● WORK INSTRUCTION
The entries below contain a stretch that opens with the line containing "19.984 | 189.45 |" and closes with the line containing "19.719 | 209.64 |"; set down that stretch exactly, both ends included, and nothing else.

◆ ◆ ◆ ◆

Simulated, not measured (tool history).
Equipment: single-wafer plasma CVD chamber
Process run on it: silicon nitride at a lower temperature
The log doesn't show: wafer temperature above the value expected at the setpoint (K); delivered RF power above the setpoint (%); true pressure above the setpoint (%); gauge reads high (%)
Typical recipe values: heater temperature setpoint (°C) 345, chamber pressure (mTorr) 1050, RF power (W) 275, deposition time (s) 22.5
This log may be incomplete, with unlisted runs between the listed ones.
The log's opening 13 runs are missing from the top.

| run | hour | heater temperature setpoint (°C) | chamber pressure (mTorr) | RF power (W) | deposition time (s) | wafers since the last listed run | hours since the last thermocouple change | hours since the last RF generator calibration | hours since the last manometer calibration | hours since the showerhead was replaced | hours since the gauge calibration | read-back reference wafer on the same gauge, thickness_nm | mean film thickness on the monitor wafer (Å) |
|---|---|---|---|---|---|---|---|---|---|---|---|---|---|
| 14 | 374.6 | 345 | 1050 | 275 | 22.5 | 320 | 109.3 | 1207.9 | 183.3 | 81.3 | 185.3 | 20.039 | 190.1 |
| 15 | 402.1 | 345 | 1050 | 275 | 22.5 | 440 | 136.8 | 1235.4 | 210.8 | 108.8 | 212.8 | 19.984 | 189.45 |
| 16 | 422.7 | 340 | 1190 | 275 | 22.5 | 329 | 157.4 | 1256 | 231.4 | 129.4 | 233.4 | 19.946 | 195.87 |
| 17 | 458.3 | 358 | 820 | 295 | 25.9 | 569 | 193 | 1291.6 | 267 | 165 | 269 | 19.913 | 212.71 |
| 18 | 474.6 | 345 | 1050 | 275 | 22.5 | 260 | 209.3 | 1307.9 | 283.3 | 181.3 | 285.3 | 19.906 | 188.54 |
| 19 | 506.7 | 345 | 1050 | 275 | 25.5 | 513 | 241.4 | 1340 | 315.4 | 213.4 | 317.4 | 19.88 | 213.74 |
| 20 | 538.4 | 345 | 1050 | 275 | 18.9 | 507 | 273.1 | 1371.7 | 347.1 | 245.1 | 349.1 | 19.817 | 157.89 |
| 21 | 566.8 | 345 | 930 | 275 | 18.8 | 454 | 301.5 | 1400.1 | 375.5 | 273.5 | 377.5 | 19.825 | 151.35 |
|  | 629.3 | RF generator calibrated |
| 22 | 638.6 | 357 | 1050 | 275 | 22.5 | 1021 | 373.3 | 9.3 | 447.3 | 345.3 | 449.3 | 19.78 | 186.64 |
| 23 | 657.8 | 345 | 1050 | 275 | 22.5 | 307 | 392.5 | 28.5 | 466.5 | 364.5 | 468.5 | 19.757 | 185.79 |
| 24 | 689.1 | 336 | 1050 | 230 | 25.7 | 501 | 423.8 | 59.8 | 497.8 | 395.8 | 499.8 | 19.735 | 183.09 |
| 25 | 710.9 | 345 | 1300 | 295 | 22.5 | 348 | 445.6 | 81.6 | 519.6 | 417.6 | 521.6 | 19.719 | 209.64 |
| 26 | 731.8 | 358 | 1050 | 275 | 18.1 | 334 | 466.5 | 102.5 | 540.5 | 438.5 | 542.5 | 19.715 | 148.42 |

◆ ◆ ◆ ◆

● PROBLEM SOLUTION
| 15 | 402.1 | 345 | 1050 | 275 | 22.5 | 440 | 136.8 | 1235.4 | 210.8 | 108.8 | 212.8 | 19.984 | 189.45 |
| 16 | 422.7 | 340 | 1190 | 275 | 22.5 | 329 | 157.4 | 1256 | 231.4 | 129.4 | 233.4 | 19.946 | 195.87 |
| 17 | 458.3 | 358 | 820 | 295 | 25.9 | 569 | 193 | 1291.6 | 267 | 165 | 269 | 19.913 | 212.71 |
| 18 | 474.6 | 345 | 1050 | 275 | 22.5 | 260 | 209.3 | 1307.9 | 283.3 | 181.3 | 285.3 | 19.906 | 188.54 |
| 19 | 506.7 | 345 | 1050 | 275 | 25.5 | 513 | 241.4 | 1340 | 315.4 | 213.4 | 317.4 | 19.88 | 213.74 |
| 20 | 538.4 | 345 | 1050 | 275 | 18.9 | 507 | 273.1 | 1371.7 | 347.1 | 245.1 | 349.1 | 19.817 | 157.89 |
| 21 | 566.8 | 345 | 930 | 275 | 18.8 | 454 | 301.5 | 1400.1 | 375.5 | 273.5 | 377.5 | 19.825 | 151.35 |
|  | 629.3 | RF generator calibrated |
| 22 | 638.6 | 357 | 1050 | 275 | 22.5 | 1021 | 373.3 | 9.3 | 447.3 | 345.3 | 449.3 | 19.78 | 186.64 |
| 23 | 657.8 | 345 | 1050 | 275 | 22.5 | 307 | 392.5 | 28.5 | 466.5 | 364.5 | 468.5 | 19.757 | 185.79 |
| 24 | 689.1 | 336 | 1050 | 230 | 25.7 | 501 | 423.8 | 59.8 | 497.8 | 395.8 | 499.8 | 19.735 | 183.09 |
| 25 | 710.9 | 345 | 1300 | 295 | 22.5 | 348 | 445.6 | 81.6 | 519.6 | 417.6 | 521.6 | 19.719 | 209.64 |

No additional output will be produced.